▶ REQUIREMENT
Set down the material exactly as given, please, from its first line through the line that includes "Entry: image analysis".

▬▬▬▬▬▬

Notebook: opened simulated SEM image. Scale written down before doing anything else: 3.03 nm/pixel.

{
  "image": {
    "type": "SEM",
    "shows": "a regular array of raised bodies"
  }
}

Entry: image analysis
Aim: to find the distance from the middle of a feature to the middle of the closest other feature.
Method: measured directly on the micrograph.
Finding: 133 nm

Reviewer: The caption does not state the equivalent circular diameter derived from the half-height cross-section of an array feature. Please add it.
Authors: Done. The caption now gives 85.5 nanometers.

▬▬▬▬▬▬

▶ REPLY
Notebook: opened simulated SEM image. Scale written down before doing anything else: 3.03 nm/pixel.

{
  "image": {
    "type": "SEM",
    "shows": "a regular array of raised bodies"
  }
}

Entry: image analysis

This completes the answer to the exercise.